■ **RECORDS SHOWN**
###
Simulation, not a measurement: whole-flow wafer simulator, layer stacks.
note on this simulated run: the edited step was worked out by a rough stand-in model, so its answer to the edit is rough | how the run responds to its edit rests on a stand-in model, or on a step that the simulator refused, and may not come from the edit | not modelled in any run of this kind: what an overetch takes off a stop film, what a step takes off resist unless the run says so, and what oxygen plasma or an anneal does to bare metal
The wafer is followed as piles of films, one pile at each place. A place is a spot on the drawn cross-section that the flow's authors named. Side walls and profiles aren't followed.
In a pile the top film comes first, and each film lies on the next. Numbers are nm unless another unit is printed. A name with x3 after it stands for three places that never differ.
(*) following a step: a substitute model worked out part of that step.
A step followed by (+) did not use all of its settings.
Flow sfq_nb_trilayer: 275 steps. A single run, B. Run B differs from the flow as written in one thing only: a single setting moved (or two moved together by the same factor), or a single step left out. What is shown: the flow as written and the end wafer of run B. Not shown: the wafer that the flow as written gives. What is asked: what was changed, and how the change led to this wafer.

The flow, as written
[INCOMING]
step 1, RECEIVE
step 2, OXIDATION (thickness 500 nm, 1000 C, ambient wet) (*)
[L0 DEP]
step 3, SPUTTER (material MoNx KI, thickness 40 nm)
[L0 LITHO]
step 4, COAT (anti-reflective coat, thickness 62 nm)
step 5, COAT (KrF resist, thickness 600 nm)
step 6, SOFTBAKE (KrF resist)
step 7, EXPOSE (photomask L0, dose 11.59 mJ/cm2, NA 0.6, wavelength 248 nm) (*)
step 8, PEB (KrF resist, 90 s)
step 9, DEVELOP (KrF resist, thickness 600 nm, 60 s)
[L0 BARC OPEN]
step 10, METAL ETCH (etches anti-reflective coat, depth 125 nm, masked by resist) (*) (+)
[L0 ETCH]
###

■ **WORK ORDER**
Print only the lines from the top of the data above down to the line holding "step 6, SOFTBAKE (KrF resist)", inclusive.

■ **WRITTEN ANSWER**
Simulation, not a measurement: whole-flow wafer simulator, layer stacks.
note on this simulated run: the edited step was worked out by a rough stand-in model, so its answer to the edit is rough | how the run responds to its edit rests on a stand-in model, or on a step that the simulator refused, and may not come from the edit | not modelled in any run of this kind: what an overetch takes off a stop film, what a step takes off resist unless the run says so, and what oxygen plasma or an anneal does to bare metal
The wafer is followed as piles of films, one pile at each place. A place is a spot on the drawn cross-section that the flow's authors named. Side walls and profiles aren't followed.
In a pile the top film comes first, and each film lies on the next. Numbers are nm unless another unit is printed. A name with x3 after it stands for three places that never differ.
(*) following a step: a substitute model worked out part of that step.
A step followed by (+) did not use all of its settings.
Flow sfq_nb_trilayer: 275 steps. A single run, B. Run B differs from the flow as written in one thing only: a single setting moved (or two moved together by the same factor), or a single step left out. What is shown: the flow as written and the end wafer of run B. Not shown: the wafer that the flow as written gives. What is asked: what was changed, and how the change led to this wafer.

The flow, as written
[INCOMING]
step 1, RECEIVE
step 2, OXIDATION (thickness 500 nm, 1000 C, ambient wet) (*)
[L0 DEP]
step 3, SPUTTER (material MoNx KI, thickness 40 nm)
[L0 LITHO]
step 4, COAT (anti-reflective coat, thickness 62 nm)
step 5, COAT (KrF resist, thickness 600 nm)
step 6, SOFTBAKE (KrF resist)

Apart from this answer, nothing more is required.